#### [TASK ITEM]
All of the lines below should be output exactly as shown.

#### [EXTRACTED DATA]
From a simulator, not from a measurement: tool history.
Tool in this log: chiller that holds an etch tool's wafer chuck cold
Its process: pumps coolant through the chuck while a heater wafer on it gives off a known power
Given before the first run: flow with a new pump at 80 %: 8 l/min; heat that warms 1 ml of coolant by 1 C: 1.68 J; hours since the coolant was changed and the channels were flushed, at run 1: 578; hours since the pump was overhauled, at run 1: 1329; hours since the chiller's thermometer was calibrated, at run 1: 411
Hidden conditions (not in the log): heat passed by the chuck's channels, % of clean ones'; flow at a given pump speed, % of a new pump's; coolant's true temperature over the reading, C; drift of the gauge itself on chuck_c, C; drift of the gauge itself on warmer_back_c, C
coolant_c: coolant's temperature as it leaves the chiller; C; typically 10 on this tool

#### [ANSWER SPACE]
From a simulator, not from a measurement: tool history.
Tool in this log: chiller that holds an etch tool's wafer chuck cold
Its process: pumps coolant through the chuck while a heater wafer on it gives off a known power
Given before the first run: flow with a new pump at 80 %: 8 l/min; heat that warms 1 ml of coolant by 1 C: 1.68 J; hours since the coolant was changed and the channels were flushed, at run 1: 578; hours since the pump was overhauled, at run 1: 1329; hours since the chiller's thermometer was calibrated, at run 1: 411
Hidden conditions (not in the log): heat passed by the chuck's channels, % of clean ones'; flow at a given pump speed, % of a new pump's; coolant's true temperature over the reading, C; drift of the gauge itself on chuck_c, C; drift of the gauge itself on warmer_back_c, C
coolant_c: coolant's temperature as it leaves the chiller; C; typically 10 on this tool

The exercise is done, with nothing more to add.